(Assigned task):
Copy out the lines of the records below, and only those lines, from the one with "wafer | flag" through the one with "L647 | day 24", exactly as they appear.

(Record excerpts):
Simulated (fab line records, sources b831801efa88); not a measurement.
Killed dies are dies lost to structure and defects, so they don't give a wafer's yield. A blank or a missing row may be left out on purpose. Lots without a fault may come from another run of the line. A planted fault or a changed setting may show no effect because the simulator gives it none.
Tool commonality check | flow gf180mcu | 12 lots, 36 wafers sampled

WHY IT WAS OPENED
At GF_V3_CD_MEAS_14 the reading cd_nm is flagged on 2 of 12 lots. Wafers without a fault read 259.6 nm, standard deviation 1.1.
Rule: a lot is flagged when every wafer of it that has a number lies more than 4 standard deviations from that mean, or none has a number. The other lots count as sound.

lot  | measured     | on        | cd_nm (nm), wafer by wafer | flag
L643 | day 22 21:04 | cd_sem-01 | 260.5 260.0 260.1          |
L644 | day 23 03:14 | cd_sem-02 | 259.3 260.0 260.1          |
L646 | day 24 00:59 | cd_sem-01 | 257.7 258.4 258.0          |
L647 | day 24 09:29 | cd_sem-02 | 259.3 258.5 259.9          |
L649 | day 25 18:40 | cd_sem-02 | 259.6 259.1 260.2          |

(Task response):
lot  | measured     | on        | cd_nm (nm), wafer by wafer | flag
L643 | day 22 21:04 | cd_sem-01 | 260.5 260.0 260.1          |
L644 | day 23 03:14 | cd_sem-02 | 259.3 260.0 260.1          |
L646 | day 24 00:59 | cd_sem-01 | 257.7 258.4 258.0          |
L647 | day 24 09:29 | cd_sem-02 | 259.3 258.5 259.9          |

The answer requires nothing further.